**** Material shown ****

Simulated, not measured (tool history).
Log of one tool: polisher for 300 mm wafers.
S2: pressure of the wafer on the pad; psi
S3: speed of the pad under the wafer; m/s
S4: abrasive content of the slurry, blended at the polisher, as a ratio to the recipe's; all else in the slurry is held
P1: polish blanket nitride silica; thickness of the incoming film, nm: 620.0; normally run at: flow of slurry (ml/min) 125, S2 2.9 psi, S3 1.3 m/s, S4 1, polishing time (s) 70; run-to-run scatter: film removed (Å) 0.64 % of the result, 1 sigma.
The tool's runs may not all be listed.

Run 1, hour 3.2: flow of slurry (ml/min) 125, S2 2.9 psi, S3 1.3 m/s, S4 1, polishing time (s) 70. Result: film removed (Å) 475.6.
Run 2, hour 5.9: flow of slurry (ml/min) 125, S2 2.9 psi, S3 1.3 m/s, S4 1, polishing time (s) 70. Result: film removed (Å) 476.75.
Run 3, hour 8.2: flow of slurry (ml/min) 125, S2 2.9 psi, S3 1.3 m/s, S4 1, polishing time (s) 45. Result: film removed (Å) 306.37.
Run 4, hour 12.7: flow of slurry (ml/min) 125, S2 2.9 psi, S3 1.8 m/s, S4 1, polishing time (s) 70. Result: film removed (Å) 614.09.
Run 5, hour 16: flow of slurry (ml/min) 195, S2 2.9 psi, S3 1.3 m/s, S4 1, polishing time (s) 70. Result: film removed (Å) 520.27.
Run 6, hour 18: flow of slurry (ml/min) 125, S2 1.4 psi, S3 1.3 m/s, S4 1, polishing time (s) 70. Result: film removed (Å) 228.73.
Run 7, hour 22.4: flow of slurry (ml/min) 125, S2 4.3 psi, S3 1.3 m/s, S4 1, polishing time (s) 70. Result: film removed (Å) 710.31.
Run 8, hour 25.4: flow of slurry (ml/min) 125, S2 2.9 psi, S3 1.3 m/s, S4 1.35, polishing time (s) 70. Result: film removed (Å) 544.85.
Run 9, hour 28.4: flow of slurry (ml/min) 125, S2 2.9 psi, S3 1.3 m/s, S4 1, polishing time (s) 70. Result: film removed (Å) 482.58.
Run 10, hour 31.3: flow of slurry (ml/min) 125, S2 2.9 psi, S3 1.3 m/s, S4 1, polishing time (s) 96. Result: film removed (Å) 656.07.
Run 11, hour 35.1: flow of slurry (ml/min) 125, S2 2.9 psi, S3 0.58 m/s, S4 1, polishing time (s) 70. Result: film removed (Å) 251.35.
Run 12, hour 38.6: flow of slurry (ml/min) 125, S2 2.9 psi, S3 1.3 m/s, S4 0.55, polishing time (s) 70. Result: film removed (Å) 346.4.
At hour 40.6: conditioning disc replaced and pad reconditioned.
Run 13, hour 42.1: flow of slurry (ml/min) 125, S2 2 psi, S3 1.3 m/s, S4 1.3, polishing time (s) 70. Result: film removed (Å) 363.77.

****

Assignment
Quote exactly the first line of the entries and every line after it, stopping with the line that contains "S4: abrasive content".

Task solution
Simulated, not measured (tool history).
Log of one tool: polisher for 300 mm wafers.
S2: pressure of the wafer on the pad; psi
S3: speed of the pad under the wafer; m/s
S4: abrasive content of the slurry, blended at the polisher, as a ratio to the recipe's; all else in the slurry is held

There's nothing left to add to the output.